● **Source information**
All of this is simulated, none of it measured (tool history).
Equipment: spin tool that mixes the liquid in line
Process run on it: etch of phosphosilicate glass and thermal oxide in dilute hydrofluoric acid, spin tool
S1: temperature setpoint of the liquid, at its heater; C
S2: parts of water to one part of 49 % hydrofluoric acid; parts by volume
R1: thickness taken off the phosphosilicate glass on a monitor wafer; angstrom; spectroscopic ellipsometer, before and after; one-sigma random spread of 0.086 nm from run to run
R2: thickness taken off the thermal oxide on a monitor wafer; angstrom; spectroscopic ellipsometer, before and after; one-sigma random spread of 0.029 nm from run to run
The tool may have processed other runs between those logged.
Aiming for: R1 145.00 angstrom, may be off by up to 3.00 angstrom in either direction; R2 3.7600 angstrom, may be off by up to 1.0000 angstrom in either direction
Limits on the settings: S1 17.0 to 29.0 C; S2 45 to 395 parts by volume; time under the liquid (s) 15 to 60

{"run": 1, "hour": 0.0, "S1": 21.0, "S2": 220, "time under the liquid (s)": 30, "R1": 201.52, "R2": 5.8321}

● **Action item**
Write down exactly every line of the material above up to and including the line containing "R2: thickness taken".

● **Answer section**
All of this is simulated, none of it measured (tool history).
Equipment: spin tool that mixes the liquid in line
Process run on it: etch of phosphosilicate glass and thermal oxide in dilute hydrofluoric acid, spin tool
S1: temperature setpoint of the liquid, at its heater; C
S2: parts of water to one part of 49 % hydrofluoric acid; parts by volume
R1: thickness taken off the phosphosilicate glass on a monitor wafer; angstrom; spectroscopic ellipsometer, before and after; one-sigma random spread of 0.086 nm from run to run
R2: thickness taken off the thermal oxide on a monitor wafer; angstrom; spectroscopic ellipsometer, before and after; one-sigma random spread of 0.029 nm from run to run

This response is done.